## Work request
Go to the line containing "run 3 day=0.275" in the records below and print it and every following line exactly, on through the line containing "run 9 day=2.117", then stop.

## Records shown
● ● ● ● ● ● ●

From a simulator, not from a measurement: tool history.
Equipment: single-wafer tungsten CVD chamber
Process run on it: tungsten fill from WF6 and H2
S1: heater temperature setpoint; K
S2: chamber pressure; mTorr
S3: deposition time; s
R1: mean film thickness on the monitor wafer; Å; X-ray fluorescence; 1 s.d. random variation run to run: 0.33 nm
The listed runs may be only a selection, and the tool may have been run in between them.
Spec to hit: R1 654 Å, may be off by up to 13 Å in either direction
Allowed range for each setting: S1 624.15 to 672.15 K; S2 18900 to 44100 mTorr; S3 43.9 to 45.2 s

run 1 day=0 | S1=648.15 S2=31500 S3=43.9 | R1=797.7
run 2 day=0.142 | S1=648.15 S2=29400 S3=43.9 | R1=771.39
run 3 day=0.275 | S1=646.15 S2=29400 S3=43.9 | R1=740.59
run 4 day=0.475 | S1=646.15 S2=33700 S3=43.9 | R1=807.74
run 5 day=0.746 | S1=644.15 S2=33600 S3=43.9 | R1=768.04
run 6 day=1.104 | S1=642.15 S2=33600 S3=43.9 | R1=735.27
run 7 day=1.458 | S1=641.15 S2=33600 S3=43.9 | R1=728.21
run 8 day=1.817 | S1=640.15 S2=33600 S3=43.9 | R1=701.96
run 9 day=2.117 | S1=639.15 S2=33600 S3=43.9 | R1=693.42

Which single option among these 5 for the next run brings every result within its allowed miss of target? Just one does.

● ● ● ● ● ● ●

## Solution
run 3 day=0.275 | S1=646.15 S2=29400 S3=43.9 | R1=740.59
run 4 day=0.475 | S1=646.15 S2=33700 S3=43.9 | R1=807.74
run 5 day=0.746 | S1=644.15 S2=33600 S3=43.9 | R1=768.04
run 6 day=1.104 | S1=642.15 S2=33600 S3=43.9 | R1=735.27
run 7 day=1.458 | S1=641.15 S2=33600 S3=43.9 | R1=728.21
run 8 day=1.817 | S1=640.15 S2=33600 S3=43.9 | R1=701.96
run 9 day=2.117 | S1=639.15 S2=33600 S3=43.9 | R1=693.42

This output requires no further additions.